**Assigned task**
Would you please transcribe, exactly as written, the lines of the entries below starting at the one that holds "Notebook, SEM session." and ending at the one that holds "c-t-c distance to", both included?

=== Information given ===
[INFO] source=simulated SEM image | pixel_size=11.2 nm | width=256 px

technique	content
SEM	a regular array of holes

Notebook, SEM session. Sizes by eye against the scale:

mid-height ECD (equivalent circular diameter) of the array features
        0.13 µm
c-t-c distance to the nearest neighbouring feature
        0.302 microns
===

**Worked solution**
Notebook, SEM session. Sizes by eye against the scale:

mid-height ECD (equivalent circular diameter) of the array features
        0.13 µm
c-t-c distance to the nearest neighbouring feature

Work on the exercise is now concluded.